**REQUIREMENT**
Each entry in the material below should be copied without any alteration.

Segment Start: RECORD SET

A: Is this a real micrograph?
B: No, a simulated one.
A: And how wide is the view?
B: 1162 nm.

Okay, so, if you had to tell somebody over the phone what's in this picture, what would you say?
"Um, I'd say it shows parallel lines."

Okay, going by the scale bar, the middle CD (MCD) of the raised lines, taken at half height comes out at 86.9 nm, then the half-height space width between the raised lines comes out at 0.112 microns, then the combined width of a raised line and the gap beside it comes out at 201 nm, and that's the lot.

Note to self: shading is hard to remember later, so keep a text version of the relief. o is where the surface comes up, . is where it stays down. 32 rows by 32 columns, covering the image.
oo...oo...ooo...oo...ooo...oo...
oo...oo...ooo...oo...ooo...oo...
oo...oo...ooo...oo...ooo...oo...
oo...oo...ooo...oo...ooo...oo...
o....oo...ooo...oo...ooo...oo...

Segment End: RECORD SET

**YOUR RESPONSE**
A: Is this a real micrograph?
B: No, a simulated one.
A: And how wide is the view?
B: 1162 nm.

Okay, so, if you had to tell somebody over the phone what's in this picture, what would you say?
"Um, I'd say it shows parallel lines."

Okay, going by the scale bar, the middle CD (MCD) of the raised lines, taken at half height comes out at 86.9 nm, then the half-height space width between the raised lines comes out at 0.112 microns, then the combined width of a raised line and the gap beside it comes out at 201 nm, and that's the lot.

Note to self: shading is hard to remember later, so keep a text version of the relief. o is where the surface comes up, . is where it stays down. 32 rows by 32 columns, covering the image.
oo...oo...ooo...oo...ooo...oo...
oo...oo...ooo...oo...ooo...oo...
oo...oo...ooo...oo...ooo...oo...
oo...oo...ooo...oo...ooo...oo...
o....oo...ooo...oo...ooo...oo...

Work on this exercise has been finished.